#### DATA PROVIDED
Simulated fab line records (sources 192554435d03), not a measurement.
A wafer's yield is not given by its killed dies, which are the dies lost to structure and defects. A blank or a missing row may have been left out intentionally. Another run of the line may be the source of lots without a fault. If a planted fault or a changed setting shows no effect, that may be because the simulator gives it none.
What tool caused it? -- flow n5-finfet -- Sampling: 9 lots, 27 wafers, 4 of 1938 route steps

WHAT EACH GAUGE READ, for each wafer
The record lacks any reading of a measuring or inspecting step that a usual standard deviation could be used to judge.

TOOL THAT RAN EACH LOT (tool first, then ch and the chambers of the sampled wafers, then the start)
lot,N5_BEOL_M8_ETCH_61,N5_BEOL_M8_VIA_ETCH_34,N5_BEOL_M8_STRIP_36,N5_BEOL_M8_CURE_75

#### ACTION ITEM
Begin at the line that has "WHAT EACH GAUGE READ, for each wafer" in the entries above; stop after the line that has "TOOL THAT RAN". Transcribe exactly those lines and no others.

#### PROBLEM SOLUTION
WHAT EACH GAUGE READ, for each wafer
The record lacks any reading of a measuring or inspecting step that a usual standard deviation could be used to judge.

TOOL THAT RAN EACH LOT (tool first, then ch and the chambers of the sampled wafers, then the start)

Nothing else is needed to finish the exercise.